Task item:
In the listing below, locate the line that contains "read on which" and the line that contains "## 3. WHAT RULES OUT EACH SUSPECT". Restate word for word those two lines and every line between them, and nothing else.

Source data:
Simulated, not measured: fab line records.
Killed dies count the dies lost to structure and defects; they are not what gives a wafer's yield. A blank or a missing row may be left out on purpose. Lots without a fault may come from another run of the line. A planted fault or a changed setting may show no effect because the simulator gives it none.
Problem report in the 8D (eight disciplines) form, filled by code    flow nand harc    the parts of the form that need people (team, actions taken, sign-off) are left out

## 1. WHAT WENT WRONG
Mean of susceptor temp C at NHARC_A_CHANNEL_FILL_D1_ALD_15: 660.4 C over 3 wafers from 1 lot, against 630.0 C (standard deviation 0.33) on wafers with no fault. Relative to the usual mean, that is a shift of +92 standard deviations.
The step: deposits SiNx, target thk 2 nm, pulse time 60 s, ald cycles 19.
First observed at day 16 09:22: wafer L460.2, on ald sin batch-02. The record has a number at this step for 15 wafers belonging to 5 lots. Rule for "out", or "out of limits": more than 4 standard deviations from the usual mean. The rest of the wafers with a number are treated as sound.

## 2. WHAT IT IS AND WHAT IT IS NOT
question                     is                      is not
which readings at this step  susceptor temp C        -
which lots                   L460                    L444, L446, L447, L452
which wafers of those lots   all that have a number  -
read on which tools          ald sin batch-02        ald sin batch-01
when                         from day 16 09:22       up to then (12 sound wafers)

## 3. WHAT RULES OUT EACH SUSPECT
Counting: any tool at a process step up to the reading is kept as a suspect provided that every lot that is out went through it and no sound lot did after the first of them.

Answer area:
read on which tools          ald sin batch-02        ald sin batch-01
when                         from day 16 09:22       up to then (12 sound wafers)

## 3. WHAT RULES OUT EACH SUSPECT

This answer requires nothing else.